REQUIRED ACTION >>
Starting with the first line and ending with the line that holds "The figure presents", repeat the material exactly.

DATASET EXCERPTS >>
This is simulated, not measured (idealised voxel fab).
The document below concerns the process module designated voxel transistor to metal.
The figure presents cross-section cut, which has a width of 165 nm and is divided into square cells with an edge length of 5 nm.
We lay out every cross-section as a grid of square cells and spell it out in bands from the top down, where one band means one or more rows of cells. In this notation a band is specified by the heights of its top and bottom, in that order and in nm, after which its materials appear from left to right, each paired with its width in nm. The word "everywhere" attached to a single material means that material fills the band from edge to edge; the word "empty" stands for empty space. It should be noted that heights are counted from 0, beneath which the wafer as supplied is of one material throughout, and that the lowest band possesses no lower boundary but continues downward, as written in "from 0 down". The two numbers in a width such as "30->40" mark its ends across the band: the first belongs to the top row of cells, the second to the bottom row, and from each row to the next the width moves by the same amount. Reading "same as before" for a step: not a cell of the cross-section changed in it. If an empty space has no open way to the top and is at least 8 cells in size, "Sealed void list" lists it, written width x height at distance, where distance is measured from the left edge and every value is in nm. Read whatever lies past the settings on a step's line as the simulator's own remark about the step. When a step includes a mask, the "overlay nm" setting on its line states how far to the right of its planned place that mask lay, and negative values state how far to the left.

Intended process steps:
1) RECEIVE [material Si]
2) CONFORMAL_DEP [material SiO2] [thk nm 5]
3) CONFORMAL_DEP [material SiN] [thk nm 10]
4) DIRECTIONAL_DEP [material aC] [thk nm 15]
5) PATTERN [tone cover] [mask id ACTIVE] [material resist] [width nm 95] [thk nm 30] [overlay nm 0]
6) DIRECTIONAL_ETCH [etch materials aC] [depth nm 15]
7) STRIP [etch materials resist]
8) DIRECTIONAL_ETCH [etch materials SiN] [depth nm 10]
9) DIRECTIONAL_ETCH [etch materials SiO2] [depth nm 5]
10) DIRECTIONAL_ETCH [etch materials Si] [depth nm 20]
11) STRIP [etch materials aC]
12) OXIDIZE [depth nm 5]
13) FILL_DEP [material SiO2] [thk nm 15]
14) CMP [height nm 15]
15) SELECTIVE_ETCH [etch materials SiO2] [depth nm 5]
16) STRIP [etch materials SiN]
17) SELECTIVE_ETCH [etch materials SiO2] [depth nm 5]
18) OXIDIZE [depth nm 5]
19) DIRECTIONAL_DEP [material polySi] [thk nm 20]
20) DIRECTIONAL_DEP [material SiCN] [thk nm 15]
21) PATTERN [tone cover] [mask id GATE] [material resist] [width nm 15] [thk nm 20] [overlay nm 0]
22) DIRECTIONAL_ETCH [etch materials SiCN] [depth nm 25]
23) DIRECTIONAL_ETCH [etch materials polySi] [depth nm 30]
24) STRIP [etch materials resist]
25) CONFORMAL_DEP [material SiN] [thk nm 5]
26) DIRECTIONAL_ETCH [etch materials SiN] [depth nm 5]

WRITTEN REPLY >>
This is simulated, not measured (idealised voxel fab).
The document below concerns the process module designated voxel transistor to metal.
The figure presents cross-section cut, which has a width of 165 nm and is divided into square cells with an edge length of 5 nm.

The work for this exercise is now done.